#### [Required action]
Output the records exactly. Include every line.

#### [Dataset entries]
--*--

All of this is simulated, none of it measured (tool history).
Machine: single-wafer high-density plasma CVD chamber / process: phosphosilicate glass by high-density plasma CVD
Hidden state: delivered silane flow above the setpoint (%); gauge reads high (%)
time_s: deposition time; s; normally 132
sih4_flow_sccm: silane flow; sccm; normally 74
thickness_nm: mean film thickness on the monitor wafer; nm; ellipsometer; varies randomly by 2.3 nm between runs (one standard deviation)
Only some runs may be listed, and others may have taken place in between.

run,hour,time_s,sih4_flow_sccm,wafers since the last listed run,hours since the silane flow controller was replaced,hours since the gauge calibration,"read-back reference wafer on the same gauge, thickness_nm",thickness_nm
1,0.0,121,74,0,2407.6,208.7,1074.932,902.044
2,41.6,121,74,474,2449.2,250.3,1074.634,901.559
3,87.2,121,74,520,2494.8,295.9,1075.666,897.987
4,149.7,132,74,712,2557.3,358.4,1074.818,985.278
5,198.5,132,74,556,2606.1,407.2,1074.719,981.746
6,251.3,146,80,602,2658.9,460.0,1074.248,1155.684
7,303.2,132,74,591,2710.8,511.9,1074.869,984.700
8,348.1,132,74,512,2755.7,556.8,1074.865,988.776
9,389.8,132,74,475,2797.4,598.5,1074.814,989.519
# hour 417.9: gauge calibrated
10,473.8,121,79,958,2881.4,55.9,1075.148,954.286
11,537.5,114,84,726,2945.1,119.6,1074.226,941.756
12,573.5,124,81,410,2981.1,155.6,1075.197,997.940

--*--

#### [Response]
All of this is simulated, none of it measured (tool history).
Machine: single-wafer high-density plasma CVD chamber / process: phosphosilicate glass by high-density plasma CVD
Hidden state: delivered silane flow above the setpoint (%); gauge reads high (%)
time_s: deposition time; s; normally 132
sih4_flow_sccm: silane flow; sccm; normally 74
thickness_nm: mean film thickness on the monitor wafer; nm; ellipsometer; varies randomly by 2.3 nm between runs (one standard deviation)
Only some runs may be listed, and others may have taken place in between.

run,hour,time_s,sih4_flow_sccm,wafers since the last listed run,hours since the silane flow controller was replaced,hours since the gauge calibration,"read-back reference wafer on the same gauge, thickness_nm",thickness_nm
1,0.0,121,74,0,2407.6,208.7,1074.932,902.044
2,41.6,121,74,474,2449.2,250.3,1074.634,901.559
3,87.2,121,74,520,2494.8,295.9,1075.666,897.987
4,149.7,132,74,712,2557.3,358.4,1074.818,985.278
5,198.5,132,74,556,2606.1,407.2,1074.719,981.746
6,251.3,146,80,602,2658.9,460.0,1074.248,1155.684
7,303.2,132,74,591,2710.8,511.9,1074.869,984.700
8,348.1,132,74,512,2755.7,556.8,1074.865,988.776
9,389.8,132,74,475,2797.4,598.5,1074.814,989.519
# hour 417.9: gauge calibrated
10,473.8,121,79,958,2881.4,55.9,1075.148,954.286
11,537.5,114,84,726,2945.1,119.6,1074.226,941.756
12,573.5,124,81,410,2981.1,155.6,1075.197,997.940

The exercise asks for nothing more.